..........
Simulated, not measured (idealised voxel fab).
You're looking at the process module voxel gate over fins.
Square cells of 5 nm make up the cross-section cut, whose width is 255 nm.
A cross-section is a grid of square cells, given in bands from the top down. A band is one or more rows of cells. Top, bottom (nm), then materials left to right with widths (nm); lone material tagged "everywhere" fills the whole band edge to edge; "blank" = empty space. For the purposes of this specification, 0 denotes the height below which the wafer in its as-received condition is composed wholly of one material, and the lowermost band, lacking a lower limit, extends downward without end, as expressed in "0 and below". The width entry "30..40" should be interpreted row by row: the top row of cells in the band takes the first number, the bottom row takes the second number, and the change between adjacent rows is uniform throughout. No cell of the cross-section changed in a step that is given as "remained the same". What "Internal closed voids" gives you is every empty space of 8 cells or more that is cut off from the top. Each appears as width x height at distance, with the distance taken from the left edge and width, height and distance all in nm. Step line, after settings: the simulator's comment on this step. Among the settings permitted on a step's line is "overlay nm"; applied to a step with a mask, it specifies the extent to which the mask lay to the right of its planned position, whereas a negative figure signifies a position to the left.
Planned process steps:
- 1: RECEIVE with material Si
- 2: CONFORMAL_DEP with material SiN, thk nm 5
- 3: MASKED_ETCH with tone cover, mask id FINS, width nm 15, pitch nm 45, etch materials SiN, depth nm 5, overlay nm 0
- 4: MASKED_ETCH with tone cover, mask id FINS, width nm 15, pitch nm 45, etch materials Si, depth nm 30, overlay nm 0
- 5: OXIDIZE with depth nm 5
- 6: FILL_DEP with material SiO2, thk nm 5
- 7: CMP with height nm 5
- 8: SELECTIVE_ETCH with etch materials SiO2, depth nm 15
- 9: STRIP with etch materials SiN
..........

BRIEF: Starting with the first line of the listing, output each line exactly until you have included the one containing "Square cells of".

WRITTEN SOLUTION:
Simulated, not measured (idealised voxel fab).
You're looking at the process module voxel gate over fins.
Square cells of 5 nm make up the cross-section cut, whose width is 255 nm.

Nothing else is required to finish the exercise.